▸ **SUPPLIED DATA**
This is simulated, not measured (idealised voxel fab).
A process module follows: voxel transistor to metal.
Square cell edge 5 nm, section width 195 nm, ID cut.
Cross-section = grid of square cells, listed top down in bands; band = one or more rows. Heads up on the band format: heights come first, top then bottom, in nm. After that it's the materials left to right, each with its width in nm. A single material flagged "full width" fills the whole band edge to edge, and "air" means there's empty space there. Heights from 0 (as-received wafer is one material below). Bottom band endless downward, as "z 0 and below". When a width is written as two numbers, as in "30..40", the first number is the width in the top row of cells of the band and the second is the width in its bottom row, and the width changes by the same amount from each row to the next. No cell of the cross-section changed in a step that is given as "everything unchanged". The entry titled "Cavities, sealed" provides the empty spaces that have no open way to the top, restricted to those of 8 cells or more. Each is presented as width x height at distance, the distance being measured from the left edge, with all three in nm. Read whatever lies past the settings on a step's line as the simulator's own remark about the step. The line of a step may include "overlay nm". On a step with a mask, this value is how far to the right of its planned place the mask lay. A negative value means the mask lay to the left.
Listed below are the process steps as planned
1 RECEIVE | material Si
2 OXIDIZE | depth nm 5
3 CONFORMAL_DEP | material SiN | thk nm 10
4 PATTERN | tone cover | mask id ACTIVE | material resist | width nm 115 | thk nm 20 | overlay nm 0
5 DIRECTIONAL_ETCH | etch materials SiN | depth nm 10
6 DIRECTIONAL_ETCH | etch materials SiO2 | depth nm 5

▸ **ASSIGNMENT**
Reply with the complete data above, every character as it stands.

▸ **EXERCISE RESPONSE**
This is simulated, not measured (idealised voxel fab).
A process module follows: voxel transistor to metal.
Square cell edge 5 nm, section width 195 nm, ID cut.
Cross-section = grid of square cells, listed top down in bands; band = one or more rows. Heads up on the band format: heights come first, top then bottom, in nm. After that it's the materials left to right, each with its width in nm. A single material flagged "full width" fills the whole band edge to edge, and "air" means there's empty space there. Heights from 0 (as-received wafer is one material below). Bottom band endless downward, as "z 0 and below". When a width is written as two numbers, as in "30..40", the first number is the width in the top row of cells of the band and the second is the width in its bottom row, and the width changes by the same amount from each row to the next. No cell of the cross-section changed in a step that is given as "everything unchanged". The entry titled "Cavities, sealed" provides the empty spaces that have no open way to the top, restricted to those of 8 cells or more. Each is presented as width x height at distance, the distance being measured from the left edge, with all three in nm. Read whatever lies past the settings on a step's line as the simulator's own remark about the step. The line of a step may include "overlay nm". On a step with a mask, this value is how far to the right of its planned place the mask lay. A negative value means the mask lay to the left.
Listed below are the process steps as planned
1 RECEIVE | material Si
2 OXIDIZE | depth nm 5
3 CONFORMAL_DEP | material SiN | thk nm 10
4 PATTERN | tone cover | mask id ACTIVE | material resist | width nm 115 | thk nm 20 | overlay nm 0
5 DIRECTIONAL_ETCH | etch materials SiN | depth nm 10
6 DIRECTIONAL_ETCH | etch materials SiO2 | depth nm 5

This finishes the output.